● Dataset records
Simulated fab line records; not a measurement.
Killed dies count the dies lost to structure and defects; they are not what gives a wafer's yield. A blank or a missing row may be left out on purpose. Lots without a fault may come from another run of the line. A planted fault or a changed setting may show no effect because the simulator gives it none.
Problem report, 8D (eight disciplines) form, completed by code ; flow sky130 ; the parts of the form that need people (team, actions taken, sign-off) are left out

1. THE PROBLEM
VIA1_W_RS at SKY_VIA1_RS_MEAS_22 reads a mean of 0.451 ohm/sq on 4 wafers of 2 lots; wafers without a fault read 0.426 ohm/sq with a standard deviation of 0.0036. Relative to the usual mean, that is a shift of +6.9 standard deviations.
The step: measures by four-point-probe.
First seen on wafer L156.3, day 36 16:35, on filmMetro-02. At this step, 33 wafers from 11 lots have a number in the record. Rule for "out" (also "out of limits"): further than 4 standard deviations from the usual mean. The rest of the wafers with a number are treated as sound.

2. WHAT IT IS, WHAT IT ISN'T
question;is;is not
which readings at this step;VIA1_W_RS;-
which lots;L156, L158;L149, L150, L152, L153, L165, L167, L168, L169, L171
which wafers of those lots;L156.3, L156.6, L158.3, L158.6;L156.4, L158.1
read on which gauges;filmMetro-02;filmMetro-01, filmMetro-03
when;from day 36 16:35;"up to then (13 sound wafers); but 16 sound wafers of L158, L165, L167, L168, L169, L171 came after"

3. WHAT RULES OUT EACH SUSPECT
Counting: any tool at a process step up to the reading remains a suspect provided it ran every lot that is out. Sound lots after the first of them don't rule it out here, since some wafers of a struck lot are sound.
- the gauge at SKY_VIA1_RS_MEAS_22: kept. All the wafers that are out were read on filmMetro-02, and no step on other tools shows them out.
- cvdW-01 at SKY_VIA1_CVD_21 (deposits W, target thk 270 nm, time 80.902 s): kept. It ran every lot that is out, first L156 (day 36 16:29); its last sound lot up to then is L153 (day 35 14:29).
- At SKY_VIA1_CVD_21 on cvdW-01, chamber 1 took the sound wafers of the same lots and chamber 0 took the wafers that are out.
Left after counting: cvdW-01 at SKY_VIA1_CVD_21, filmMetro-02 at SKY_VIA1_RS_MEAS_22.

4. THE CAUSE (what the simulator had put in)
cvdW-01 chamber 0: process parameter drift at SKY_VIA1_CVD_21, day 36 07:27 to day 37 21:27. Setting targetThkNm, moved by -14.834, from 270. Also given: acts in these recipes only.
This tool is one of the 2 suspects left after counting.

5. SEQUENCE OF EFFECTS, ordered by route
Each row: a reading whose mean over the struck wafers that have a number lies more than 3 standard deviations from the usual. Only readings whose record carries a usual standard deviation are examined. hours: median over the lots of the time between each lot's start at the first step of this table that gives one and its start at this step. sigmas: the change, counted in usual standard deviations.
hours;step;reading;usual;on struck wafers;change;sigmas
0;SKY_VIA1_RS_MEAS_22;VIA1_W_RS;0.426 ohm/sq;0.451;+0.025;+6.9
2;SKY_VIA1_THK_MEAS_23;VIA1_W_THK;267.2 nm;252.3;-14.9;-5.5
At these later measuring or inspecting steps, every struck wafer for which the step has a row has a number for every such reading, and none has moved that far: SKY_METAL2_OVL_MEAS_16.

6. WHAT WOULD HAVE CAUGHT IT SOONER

● Exercise
The first line of the records and every line down to the line with "1. THE PROBLEM" must be quoted exactly; leave out all else.

● Exercise solution
Simulated fab line records; not a measurement.
Killed dies count the dies lost to structure and defects; they are not what gives a wafer's yield. A blank or a missing row may be left out on purpose. Lots without a fault may come from another run of the line. A planted fault or a changed setting may show no effect because the simulator gives it none.
Problem report, 8D (eight disciplines) form, completed by code ; flow sky130 ; the parts of the form that need people (team, actions taken, sign-off) are left out

1. THE PROBLEM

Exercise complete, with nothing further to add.